● **DATA TO EXAMINE**
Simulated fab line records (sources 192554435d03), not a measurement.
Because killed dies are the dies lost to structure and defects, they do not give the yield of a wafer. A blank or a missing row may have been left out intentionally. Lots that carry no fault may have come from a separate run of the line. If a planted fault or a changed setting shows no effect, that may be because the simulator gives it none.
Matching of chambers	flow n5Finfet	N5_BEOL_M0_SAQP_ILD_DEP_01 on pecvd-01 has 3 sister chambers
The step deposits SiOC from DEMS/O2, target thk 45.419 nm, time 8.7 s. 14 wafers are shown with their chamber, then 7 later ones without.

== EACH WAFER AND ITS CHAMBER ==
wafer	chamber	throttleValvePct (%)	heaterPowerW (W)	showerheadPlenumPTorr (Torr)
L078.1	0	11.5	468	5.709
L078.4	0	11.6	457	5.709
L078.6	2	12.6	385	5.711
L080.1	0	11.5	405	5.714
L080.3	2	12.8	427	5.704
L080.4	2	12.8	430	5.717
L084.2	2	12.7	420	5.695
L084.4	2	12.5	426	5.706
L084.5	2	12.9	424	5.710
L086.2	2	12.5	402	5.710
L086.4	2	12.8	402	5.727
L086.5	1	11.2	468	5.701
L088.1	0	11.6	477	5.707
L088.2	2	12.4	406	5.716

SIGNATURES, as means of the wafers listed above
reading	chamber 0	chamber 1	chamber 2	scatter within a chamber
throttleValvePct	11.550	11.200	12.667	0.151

● **ASSIGNED TASK**
Restate the records above verbatim up to and including the line containing "within a chamber".

● **ANSWER AREA**
Simulated fab line records (sources 192554435d03), not a measurement.
Because killed dies are the dies lost to structure and defects, they do not give the yield of a wafer. A blank or a missing row may have been left out intentionally. Lots that carry no fault may have come from a separate run of the line. If a planted fault or a changed setting shows no effect, that may be because the simulator gives it none.
Matching of chambers	flow n5Finfet	N5_BEOL_M0_SAQP_ILD_DEP_01 on pecvd-01 has 3 sister chambers
The step deposits SiOC from DEMS/O2, target thk 45.419 nm, time 8.7 s. 14 wafers are shown with their chamber, then 7 later ones without.

== EACH WAFER AND ITS CHAMBER ==
wafer	chamber	throttleValvePct (%)	heaterPowerW (W)	showerheadPlenumPTorr (Torr)
L078.1	0	11.5	468	5.709
L078.4	0	11.6	457	5.709
L078.6	2	12.6	385	5.711
L080.1	0	11.5	405	5.714
L080.3	2	12.8	427	5.704
L080.4	2	12.8	430	5.717
L084.2	2	12.7	420	5.695
L084.4	2	12.5	426	5.706
L084.5	2	12.9	424	5.710
L086.2	2	12.5	402	5.710
L086.4	2	12.8	402	5.727
L086.5	1	11.2	468	5.701
L088.1	0	11.6	477	5.707
L088.2	2	12.4	406	5.716

SIGNATURES, as means of the wafers listed above
reading	chamber 0	chamber 1	chamber 2	scatter within a chamber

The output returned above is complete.